__Exercise__
In full and without change, transcribe the records below.

__Supplied material__
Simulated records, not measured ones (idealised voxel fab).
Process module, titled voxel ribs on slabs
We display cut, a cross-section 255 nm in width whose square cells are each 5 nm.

__Your solution__
Simulated records, not measured ones (idealised voxel fab).
Process module, titled voxel ribs on slabs
We display cut, a cross-section 255 nm in width whose square cells are each 5 nm.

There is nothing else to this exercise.